::::::
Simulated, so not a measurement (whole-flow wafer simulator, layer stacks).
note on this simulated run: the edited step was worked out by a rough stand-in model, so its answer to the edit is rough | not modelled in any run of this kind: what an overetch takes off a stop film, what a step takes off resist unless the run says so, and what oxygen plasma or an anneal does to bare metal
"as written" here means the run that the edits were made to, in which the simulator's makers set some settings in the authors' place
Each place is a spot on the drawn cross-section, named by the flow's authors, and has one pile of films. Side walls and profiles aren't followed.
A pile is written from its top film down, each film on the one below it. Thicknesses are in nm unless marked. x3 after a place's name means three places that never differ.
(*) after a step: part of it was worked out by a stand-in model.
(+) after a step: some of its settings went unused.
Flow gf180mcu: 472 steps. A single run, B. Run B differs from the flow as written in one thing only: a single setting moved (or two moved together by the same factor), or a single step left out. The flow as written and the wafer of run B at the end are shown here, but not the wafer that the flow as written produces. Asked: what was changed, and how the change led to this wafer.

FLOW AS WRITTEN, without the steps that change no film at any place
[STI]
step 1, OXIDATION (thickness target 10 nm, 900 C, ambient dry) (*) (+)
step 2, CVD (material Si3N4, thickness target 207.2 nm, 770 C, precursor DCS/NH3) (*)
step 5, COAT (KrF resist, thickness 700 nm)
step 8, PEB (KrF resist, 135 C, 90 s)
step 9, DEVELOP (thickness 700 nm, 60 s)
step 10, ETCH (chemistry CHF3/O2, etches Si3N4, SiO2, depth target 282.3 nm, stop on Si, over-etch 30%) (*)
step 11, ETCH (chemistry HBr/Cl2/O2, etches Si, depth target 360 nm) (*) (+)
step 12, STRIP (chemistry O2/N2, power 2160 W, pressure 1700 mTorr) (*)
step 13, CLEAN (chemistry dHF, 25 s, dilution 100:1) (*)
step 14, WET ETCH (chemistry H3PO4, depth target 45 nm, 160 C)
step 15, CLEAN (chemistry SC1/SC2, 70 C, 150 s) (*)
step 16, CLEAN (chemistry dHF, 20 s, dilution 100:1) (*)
::::::

_Assignment_
In the listing above, find the line with "step 12, STRIP" and the line with "step 15, CLEAN". Output those two lines and every line between them, exactly as written.

_Worked solution_
step 12, STRIP (chemistry O2/N2, power 2160 W, pressure 1700 mTorr) (*)
step 13, CLEAN (chemistry dHF, 25 s, dilution 100:1) (*)
step 14, WET ETCH (chemistry H3PO4, depth target 45 nm, 160 C)
step 15, CLEAN (chemistry SC1/SC2, 70 C, 150 s) (*)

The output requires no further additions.